● Work instruction:
Each line of the material, from the first through the one containing "lots that met", is to be written out exactly.

# # #

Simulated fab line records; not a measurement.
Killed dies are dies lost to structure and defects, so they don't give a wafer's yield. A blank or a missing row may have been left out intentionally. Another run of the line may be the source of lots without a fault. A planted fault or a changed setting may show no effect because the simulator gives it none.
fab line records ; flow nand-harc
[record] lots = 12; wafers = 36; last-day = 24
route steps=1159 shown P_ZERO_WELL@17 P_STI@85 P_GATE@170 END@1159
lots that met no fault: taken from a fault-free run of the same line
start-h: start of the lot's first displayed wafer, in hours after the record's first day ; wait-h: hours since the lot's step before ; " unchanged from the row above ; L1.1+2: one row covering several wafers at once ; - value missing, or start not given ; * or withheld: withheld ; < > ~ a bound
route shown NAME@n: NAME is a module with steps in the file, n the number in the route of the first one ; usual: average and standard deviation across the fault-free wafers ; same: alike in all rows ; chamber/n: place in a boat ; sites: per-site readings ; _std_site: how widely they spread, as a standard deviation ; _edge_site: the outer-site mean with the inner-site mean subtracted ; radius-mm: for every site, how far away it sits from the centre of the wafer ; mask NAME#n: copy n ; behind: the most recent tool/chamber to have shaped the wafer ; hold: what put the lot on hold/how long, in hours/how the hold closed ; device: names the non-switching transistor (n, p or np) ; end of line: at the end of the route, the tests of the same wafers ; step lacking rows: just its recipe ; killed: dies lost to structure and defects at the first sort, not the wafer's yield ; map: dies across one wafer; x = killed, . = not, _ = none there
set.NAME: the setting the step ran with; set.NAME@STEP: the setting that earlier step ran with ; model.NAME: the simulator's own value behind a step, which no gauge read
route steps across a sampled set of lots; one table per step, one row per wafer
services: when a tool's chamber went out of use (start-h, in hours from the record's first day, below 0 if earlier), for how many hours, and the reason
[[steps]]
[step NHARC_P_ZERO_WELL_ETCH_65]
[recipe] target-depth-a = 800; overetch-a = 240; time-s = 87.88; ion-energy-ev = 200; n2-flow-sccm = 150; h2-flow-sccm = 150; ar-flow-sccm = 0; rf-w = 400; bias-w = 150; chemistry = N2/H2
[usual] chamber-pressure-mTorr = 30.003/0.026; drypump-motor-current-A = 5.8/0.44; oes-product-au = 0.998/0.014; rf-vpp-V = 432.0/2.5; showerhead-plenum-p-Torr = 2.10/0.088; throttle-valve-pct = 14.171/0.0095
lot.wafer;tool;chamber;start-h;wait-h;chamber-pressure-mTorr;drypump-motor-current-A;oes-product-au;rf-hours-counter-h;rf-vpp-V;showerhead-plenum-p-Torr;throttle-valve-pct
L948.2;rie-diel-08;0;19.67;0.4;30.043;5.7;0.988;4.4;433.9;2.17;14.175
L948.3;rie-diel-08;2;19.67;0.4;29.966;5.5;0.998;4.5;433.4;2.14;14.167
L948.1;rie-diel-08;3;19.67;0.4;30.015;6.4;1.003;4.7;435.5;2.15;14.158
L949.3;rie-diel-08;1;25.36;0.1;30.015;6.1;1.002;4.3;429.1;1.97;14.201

# # #

● Response area:
Simulated fab line records; not a measurement.
Killed dies are dies lost to structure and defects, so they don't give a wafer's yield. A blank or a missing row may have been left out intentionally. Another run of the line may be the source of lots without a fault. A planted fault or a changed setting may show no effect because the simulator gives it none.
fab line records ; flow nand-harc
[record] lots = 12; wafers = 36; last-day = 24
route steps=1159 shown P_ZERO_WELL@17 P_STI@85 P_GATE@170 END@1159
lots that met no fault: taken from a fault-free run of the same line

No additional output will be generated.